Start of Block

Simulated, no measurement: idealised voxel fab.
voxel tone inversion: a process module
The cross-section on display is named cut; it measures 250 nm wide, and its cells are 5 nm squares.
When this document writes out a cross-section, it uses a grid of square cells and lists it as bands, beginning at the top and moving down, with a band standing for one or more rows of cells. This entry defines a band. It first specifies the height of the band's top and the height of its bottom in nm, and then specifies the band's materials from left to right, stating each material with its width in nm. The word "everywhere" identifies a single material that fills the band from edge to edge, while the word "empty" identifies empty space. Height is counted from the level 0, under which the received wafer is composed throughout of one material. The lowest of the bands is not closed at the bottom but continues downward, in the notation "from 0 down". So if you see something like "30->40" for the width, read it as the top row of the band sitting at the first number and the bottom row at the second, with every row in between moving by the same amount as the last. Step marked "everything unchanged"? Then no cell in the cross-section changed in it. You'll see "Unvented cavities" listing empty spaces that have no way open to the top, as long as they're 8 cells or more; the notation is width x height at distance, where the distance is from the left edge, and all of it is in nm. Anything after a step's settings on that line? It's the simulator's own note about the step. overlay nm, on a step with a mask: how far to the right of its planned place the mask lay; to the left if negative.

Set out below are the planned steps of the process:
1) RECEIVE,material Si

End of Block

Please set down the entire listing once more, exactly as it stands.

Simulated, no measurement: idealised voxel fab.
voxel tone inversion: a process module
The cross-section on display is named cut; it measures 250 nm wide, and its cells are 5 nm squares.
When this document writes out a cross-section, it uses a grid of square cells and lists it as bands, beginning at the top and moving down, with a band standing for one or more rows of cells. This entry defines a band. It first specifies the height of the band's top and the height of its bottom in nm, and then specifies the band's materials from left to right, stating each material with its width in nm. The word "everywhere" identifies a single material that fills the band from edge to edge, while the word "empty" identifies empty space. Height is counted from the level 0, under which the received wafer is composed throughout of one material. The lowest of the bands is not closed at the bottom but continues downward, in the notation "from 0 down". So if you see something like "30->40" for the width, read it as the top row of the band sitting at the first number and the bottom row at the second, with every row in between moving by the same amount as the last. Step marked "everything unchanged"? Then no cell in the cross-section changed in it. You'll see "Unvented cavities" listing empty spaces that have no way open to the top, as long as they're 8 cells or more; the notation is width x height at distance, where the distance is from the left edge, and all of it is in nm. Anything after a step's settings on that line? It's the simulator's own note about the step. overlay nm, on a step with a mask: how far to the right of its planned place the mask lay; to the left if negative.

Set out below are the planned steps of the process:
1) RECEIVE,material Si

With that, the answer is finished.